○ ○ ○ ○ ○ ○ ○
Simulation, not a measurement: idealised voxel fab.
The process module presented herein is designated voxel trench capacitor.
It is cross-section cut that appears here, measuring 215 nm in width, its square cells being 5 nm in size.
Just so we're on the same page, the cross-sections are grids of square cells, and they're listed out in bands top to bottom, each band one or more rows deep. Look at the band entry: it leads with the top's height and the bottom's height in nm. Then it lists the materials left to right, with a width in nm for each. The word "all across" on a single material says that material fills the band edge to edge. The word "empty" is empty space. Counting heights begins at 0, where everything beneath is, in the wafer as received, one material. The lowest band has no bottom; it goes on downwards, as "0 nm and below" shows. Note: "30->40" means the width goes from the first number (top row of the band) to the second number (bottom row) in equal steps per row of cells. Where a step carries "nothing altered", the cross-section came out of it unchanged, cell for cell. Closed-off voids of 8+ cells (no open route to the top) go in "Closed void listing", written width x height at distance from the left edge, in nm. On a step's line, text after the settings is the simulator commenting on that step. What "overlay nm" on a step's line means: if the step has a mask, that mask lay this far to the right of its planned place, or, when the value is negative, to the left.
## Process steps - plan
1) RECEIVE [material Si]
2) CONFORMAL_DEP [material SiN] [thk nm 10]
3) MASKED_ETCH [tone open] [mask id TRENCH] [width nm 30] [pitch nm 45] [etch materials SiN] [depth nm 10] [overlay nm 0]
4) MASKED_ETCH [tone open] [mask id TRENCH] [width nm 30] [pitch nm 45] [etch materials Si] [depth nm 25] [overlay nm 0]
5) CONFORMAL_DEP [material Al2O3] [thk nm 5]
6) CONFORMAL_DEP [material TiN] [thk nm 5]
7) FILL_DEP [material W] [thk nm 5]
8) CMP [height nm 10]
○ ○ ○ ○ ○ ○ ○

* **Work order**: Produce a word-for-word copy of everything above from the line holding "The process module" down to the line holding "It is cross-section", with both of those lines kept.

* **Response area**:
The process module presented herein is designated voxel trench capacitor.
It is cross-section cut that appears here, measuring 215 nm in width, its square cells being 5 nm in size.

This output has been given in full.